▶ WORK ORDER
Go through the listing and write out all of it exactly.

▶ PROVIDED RECORDS
- - -
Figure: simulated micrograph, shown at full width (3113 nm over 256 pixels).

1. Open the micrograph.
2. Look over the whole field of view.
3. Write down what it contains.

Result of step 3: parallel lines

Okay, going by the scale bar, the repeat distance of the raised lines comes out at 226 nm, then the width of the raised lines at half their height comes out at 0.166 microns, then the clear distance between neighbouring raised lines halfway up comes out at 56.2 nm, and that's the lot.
- - -

▶ SOLUTION
Figure: simulated micrograph, shown at full width (3113 nm over 256 pixels).

1. Open the micrograph.
2. Look over the whole field of view.
3. Write down what it contains.

Result of step 3: parallel lines

Okay, going by the scale bar, the repeat distance of the raised lines comes out at 226 nm, then the width of the raised lines at half their height comes out at 0.166 microns, then the clear distance between neighbouring raised lines halfway up comes out at 56.2 nm, and that's the lot.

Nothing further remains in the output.